## DATA LISTING
= = = = =

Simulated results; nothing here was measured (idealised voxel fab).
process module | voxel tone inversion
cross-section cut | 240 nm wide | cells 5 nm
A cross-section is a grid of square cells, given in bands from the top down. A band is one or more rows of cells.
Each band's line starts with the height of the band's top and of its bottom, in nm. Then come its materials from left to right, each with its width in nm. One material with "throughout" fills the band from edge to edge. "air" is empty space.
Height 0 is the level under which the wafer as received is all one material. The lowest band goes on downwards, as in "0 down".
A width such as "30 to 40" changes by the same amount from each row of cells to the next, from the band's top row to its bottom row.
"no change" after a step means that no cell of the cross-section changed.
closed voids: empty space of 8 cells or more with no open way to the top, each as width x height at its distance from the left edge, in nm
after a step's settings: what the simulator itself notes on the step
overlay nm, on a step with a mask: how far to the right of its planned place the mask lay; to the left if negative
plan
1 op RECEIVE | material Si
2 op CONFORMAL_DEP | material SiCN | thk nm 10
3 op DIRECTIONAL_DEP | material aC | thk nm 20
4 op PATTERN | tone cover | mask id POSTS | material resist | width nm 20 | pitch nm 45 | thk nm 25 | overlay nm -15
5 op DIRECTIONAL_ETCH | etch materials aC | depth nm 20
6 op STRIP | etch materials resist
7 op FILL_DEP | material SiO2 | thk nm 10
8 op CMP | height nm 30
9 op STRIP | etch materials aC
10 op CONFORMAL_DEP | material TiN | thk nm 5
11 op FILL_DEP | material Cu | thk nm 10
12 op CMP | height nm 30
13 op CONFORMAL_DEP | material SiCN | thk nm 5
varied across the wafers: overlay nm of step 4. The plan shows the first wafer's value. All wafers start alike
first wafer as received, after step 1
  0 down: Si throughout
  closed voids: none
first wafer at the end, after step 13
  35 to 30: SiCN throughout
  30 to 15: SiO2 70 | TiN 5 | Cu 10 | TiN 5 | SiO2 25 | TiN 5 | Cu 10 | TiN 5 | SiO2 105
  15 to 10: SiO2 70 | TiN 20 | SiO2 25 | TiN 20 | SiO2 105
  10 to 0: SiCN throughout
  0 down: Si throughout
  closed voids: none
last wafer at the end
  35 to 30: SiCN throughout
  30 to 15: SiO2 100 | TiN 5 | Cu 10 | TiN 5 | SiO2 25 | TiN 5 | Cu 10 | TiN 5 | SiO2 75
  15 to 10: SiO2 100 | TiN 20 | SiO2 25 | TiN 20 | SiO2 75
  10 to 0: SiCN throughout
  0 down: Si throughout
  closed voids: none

= = = = =

## WORK ITEM
What do the lines of the material read, from the first through the line with "5 op DIRECTIONAL_ETCH"? Transcribe them exactly and stop there.

## TASK RESPONSE
Simulated results; nothing here was measured (idealised voxel fab).
process module | voxel tone inversion
cross-section cut | 240 nm wide | cells 5 nm
A cross-section is a grid of square cells, given in bands from the top down. A band is one or more rows of cells.
Each band's line starts with the height of the band's top and of its bottom, in nm. Then come its materials from left to right, each with its width in nm. One material with "throughout" fills the band from edge to edge. "air" is empty space.
Height 0 is the level under which the wafer as received is all one material. The lowest band goes on downwards, as in "0 down".
A width such as "30 to 40" changes by the same amount from each row of cells to the next, from the band's top row to its bottom row.
"no change" after a step means that no cell of the cross-section changed.
closed voids: empty space of 8 cells or more with no open way to the top, each as width x height at its distance from the left edge, in nm
after a step's settings: what the simulator itself notes on the step
overlay nm, on a step with a mask: how far to the right of its planned place the mask lay; to the left if negative
plan
1 op RECEIVE | material Si
2 op CONFORMAL_DEP | material SiCN | thk nm 10
3 op DIRECTIONAL_DEP | material aC | thk nm 20
4 op PATTERN | tone cover | mask id POSTS | material resist | width nm 20 | pitch nm 45 | thk nm 25 | overlay nm -15
5 op DIRECTIONAL_ETCH | etch materials aC | depth nm 20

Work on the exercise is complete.